#### Assigned task:
Give back the whole listing exactly as it is written.

╭──
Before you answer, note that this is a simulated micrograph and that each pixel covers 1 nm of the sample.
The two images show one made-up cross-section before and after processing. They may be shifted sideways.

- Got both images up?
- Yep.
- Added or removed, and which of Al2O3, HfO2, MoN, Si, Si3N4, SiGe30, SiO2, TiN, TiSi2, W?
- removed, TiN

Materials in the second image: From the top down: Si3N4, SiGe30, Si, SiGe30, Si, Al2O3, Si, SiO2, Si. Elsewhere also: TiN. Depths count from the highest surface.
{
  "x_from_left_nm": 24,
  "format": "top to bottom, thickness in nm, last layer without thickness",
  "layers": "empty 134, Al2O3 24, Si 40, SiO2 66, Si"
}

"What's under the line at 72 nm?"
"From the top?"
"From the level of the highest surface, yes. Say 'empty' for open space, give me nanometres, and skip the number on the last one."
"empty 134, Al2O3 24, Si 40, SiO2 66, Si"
╰──

#### Task solution:
Before you answer, note that this is a simulated micrograph and that each pixel covers 1 nm of the sample.
The two images show one made-up cross-section before and after processing. They may be shifted sideways.

- Got both images up?
- Yep.
- Added or removed, and which of Al2O3, HfO2, MoN, Si, Si3N4, SiGe30, SiO2, TiN, TiSi2, W?
- removed, TiN

Materials in the second image: From the top down: Si3N4, SiGe30, Si, SiGe30, Si, Al2O3, Si, SiO2, Si. Elsewhere also: TiN. Depths count from the highest surface.
{
  "x_from_left_nm": 24,
  "format": "top to bottom, thickness in nm, last layer without thickness",
  "layers": "empty 134, Al2O3 24, Si 40, SiO2 66, Si"
}

"What's under the line at 72 nm?"
"From the top?"
"From the level of the highest surface, yes. Say 'empty' for open space, give me nanometres, and skip the number on the last one."
"empty 134, Al2O3 24, Si 40, SiO2 66, Si"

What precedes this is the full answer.